- _Assigned task_: Retype the records in full, exactly as they stand.

- _Listed entries_:
......

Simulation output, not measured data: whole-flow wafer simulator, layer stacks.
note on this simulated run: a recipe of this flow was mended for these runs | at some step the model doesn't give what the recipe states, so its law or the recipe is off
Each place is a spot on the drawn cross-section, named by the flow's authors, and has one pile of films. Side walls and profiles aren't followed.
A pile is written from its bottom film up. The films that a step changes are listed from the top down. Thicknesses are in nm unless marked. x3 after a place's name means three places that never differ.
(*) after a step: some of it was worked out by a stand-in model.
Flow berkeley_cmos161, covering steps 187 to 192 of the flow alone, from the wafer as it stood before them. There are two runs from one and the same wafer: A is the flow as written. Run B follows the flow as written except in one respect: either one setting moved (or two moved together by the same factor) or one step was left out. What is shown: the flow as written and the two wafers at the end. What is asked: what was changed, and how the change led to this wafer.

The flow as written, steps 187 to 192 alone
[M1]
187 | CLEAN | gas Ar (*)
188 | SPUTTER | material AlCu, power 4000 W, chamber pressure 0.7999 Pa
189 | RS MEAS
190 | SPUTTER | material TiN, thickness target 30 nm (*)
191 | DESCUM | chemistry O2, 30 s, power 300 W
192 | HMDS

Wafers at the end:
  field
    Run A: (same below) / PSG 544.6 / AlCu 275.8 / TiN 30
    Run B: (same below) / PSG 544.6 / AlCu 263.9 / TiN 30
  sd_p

......

- _Worked solution_:
Simulation output, not measured data: whole-flow wafer simulator, layer stacks.
note on this simulated run: a recipe of this flow was mended for these runs | at some step the model doesn't give what the recipe states, so its law or the recipe is off
Each place is a spot on the drawn cross-section, named by the flow's authors, and has one pile of films. Side walls and profiles aren't followed.
A pile is written from its bottom film up. The films that a step changes are listed from the top down. Thicknesses are in nm unless marked. x3 after a place's name means three places that never differ.
(*) after a step: some of it was worked out by a stand-in model.
Flow berkeley_cmos161, covering steps 187 to 192 of the flow alone, from the wafer as it stood before them. There are two runs from one and the same wafer: A is the flow as written. Run B follows the flow as written except in one respect: either one setting moved (or two moved together by the same factor) or one step was left out. What is shown: the flow as written and the two wafers at the end. What is asked: what was changed, and how the change led to this wafer.

The flow as written, steps 187 to 192 alone
[M1]
187 | CLEAN | gas Ar (*)
188 | SPUTTER | material AlCu, power 4000 W, chamber pressure 0.7999 Pa
189 | RS MEAS
190 | SPUTTER | material TiN, thickness target 30 nm (*)
191 | DESCUM | chemistry O2, 30 s, power 300 W
192 | HMDS

Wafers at the end:
  field
    Run A: (same below) / PSG 544.6 / AlCu 275.8 / TiN 30
    Run B: (same below) / PSG 544.6 / AlCu 263.9 / TiN 30
  sd_p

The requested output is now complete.